• [BRIEF] Every line below from the one containing "A colleague glances" through the one containing "Method: measured directly on the micrograph." must be transcribed exactly. Omit all lines outside that stretch.

━━━━━ SOURCE INFORMATION ━━━━━
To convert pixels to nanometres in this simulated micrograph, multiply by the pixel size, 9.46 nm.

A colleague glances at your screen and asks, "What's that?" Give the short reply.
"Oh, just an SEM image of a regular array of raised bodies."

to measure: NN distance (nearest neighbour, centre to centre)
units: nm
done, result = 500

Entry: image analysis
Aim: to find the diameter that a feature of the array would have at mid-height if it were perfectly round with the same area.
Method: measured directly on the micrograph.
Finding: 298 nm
━━━━━

• [ANSWER AREA]
A colleague glances at your screen and asks, "What's that?" Give the short reply.
"Oh, just an SEM image of a regular array of raised bodies."

to measure: NN distance (nearest neighbour, centre to centre)
units: nm
done, result = 500

Entry: image analysis
Aim: to find the diameter that a feature of the array would have at mid-height if it were perfectly round with the same area.
Method: measured directly on the micrograph.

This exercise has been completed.